◆ **Exercise**: Reproduce all of the data exactly.

◆ **Data for analysis**:
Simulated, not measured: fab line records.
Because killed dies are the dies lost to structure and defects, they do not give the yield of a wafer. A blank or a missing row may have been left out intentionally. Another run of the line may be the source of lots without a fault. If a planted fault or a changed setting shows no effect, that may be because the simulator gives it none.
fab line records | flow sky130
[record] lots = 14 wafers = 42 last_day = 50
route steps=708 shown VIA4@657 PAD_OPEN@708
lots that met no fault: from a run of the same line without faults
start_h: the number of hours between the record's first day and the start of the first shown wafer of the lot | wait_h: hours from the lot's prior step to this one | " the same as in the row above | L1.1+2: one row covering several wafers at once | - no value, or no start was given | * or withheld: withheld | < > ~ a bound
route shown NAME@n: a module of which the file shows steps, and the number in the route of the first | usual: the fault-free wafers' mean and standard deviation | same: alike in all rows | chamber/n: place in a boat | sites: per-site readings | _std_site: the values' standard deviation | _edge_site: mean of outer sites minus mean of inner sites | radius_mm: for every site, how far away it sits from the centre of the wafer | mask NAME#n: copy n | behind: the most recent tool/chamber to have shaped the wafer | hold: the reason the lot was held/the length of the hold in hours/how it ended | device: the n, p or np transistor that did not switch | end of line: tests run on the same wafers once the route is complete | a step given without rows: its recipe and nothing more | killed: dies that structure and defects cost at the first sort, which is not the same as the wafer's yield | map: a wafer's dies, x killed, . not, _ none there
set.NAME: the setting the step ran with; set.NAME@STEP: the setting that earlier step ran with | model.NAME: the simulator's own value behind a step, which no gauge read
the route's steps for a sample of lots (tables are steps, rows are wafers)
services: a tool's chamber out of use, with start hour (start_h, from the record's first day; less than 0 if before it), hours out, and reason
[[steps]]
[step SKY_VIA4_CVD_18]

◆ **Your response**:
Simulated, not measured: fab line records.
Because killed dies are the dies lost to structure and defects, they do not give the yield of a wafer. A blank or a missing row may have been left out intentionally. Another run of the line may be the source of lots without a fault. If a planted fault or a changed setting shows no effect, that may be because the simulator gives it none.
fab line records | flow sky130
[record] lots = 14 wafers = 42 last_day = 50
route steps=708 shown VIA4@657 PAD_OPEN@708
lots that met no fault: from a run of the same line without faults
start_h: the number of hours between the record's first day and the start of the first shown wafer of the lot | wait_h: hours from the lot's prior step to this one | " the same as in the row above | L1.1+2: one row covering several wafers at once | - no value, or no start was given | * or withheld: withheld | < > ~ a bound
route shown NAME@n: a module of which the file shows steps, and the number in the route of the first | usual: the fault-free wafers' mean and standard deviation | same: alike in all rows | chamber/n: place in a boat | sites: per-site readings | _std_site: the values' standard deviation | _edge_site: mean of outer sites minus mean of inner sites | radius_mm: for every site, how far away it sits from the centre of the wafer | mask NAME#n: copy n | behind: the most recent tool/chamber to have shaped the wafer | hold: the reason the lot was held/the length of the hold in hours/how it ended | device: the n, p or np transistor that did not switch | end of line: tests run on the same wafers once the route is complete | a step given without rows: its recipe and nothing more | killed: dies that structure and defects cost at the first sort, which is not the same as the wafer's yield | map: a wafer's dies, x killed, . not, _ none there
set.NAME: the setting the step ran with; set.NAME@STEP: the setting that earlier step ran with | model.NAME: the simulator's own value behind a step, which no gauge read
the route's steps for a sample of lots (tables are steps, rows are wafers)
services: a tool's chamber out of use, with start hour (start_h, from the record's first day; less than 0 if before it), hours out, and reason
[[steps]]
[step SKY_VIA4_CVD_18]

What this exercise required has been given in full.